■ **Activity**:
Given the material below, output exactly the lines from the line with "run 6 hour=116.2" to the line with "run 8 hour=154.1", both ends included, and no other lines.

■ **Data extract**:

===============

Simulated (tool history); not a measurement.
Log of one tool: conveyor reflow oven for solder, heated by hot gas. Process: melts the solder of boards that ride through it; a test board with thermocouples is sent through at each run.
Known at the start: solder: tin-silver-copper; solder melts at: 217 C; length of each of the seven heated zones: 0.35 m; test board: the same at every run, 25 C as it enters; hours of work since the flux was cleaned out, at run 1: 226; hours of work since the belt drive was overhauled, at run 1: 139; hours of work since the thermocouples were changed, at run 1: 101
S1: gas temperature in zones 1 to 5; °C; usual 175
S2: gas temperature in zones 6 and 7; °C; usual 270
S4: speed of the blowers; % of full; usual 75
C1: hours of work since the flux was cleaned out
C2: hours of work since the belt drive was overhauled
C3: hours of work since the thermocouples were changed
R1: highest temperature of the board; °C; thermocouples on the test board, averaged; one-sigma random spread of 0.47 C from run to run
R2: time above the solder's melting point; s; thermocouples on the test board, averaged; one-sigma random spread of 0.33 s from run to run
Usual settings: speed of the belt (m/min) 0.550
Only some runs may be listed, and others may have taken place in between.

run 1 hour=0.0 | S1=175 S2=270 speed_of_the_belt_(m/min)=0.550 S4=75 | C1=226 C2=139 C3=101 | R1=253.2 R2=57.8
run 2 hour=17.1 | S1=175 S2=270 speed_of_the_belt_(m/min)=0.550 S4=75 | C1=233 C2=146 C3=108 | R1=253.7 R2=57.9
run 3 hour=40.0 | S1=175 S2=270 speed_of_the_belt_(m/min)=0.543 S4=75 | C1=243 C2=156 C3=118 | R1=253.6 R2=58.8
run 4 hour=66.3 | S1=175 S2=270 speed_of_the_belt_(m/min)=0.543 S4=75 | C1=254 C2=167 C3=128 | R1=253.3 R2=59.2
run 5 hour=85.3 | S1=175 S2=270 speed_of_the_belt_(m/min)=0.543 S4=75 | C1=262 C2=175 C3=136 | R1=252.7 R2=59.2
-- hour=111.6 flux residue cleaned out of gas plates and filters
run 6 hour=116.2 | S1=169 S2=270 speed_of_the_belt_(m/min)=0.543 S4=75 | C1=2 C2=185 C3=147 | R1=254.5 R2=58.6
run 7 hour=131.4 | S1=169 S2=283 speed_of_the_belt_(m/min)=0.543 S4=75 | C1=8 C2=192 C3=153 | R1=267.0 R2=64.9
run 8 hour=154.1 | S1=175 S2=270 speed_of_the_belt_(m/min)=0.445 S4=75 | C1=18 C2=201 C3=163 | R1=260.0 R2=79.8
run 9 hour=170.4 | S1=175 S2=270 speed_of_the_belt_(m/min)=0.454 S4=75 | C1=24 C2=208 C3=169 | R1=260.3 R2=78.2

===============

■ **Task answer**:
run 6 hour=116.2 | S1=169 S2=270 speed_of_the_belt_(m/min)=0.543 S4=75 | C1=2 C2=185 C3=147 | R1=254.5 R2=58.6
run 7 hour=131.4 | S1=169 S2=283 speed_of_the_belt_(m/min)=0.543 S4=75 | C1=8 C2=192 C3=153 | R1=267.0 R2=64.9
run 8 hour=154.1 | S1=175 S2=270 speed_of_the_belt_(m/min)=0.445 S4=75 | C1=18 C2=201 C3=163 | R1=260.0 R2=79.8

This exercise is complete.